**Work task**
Reproduce the section of the listing that begins at the line containing "(*) after a" and finishes at the line containing "step 1, OXIDATION". Include both end lines and nothing beyond them.

Entries supplied below:
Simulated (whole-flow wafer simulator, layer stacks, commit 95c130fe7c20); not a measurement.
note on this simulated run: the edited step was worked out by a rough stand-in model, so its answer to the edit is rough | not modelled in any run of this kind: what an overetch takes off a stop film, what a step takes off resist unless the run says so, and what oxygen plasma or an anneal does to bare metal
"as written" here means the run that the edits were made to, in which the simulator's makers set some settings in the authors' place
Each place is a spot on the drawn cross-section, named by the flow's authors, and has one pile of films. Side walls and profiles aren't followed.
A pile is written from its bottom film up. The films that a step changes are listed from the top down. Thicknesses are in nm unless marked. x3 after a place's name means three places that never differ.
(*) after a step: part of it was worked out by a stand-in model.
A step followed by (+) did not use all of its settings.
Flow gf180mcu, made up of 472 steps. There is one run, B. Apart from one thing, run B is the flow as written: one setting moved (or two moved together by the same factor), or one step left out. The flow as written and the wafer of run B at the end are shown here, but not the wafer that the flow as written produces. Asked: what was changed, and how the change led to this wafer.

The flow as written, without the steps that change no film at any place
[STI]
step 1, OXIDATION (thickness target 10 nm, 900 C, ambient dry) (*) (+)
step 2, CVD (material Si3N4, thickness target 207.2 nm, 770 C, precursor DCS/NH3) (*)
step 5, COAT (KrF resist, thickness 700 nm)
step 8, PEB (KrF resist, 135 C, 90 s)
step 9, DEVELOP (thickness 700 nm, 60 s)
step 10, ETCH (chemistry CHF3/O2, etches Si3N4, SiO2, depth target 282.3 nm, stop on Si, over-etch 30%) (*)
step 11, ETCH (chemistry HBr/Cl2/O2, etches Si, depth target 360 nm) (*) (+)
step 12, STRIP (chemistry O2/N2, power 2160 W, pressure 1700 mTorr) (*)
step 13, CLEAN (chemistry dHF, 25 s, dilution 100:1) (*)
End of Entries supplied.

**Exercise response**
(*) after a step: part of it was worked out by a stand-in model.
A step followed by (+) did not use all of its settings.
Flow gf180mcu, made up of 472 steps. There is one run, B. Apart from one thing, run B is the flow as written: one setting moved (or two moved together by the same factor), or one step left out. The flow as written and the wafer of run B at the end are shown here, but not the wafer that the flow as written produces. Asked: what was changed, and how the change led to this wafer.

The flow as written, without the steps that change no film at any place
[STI]
step 1, OXIDATION (thickness target 10 nm, 900 C, ambient dry) (*) (+)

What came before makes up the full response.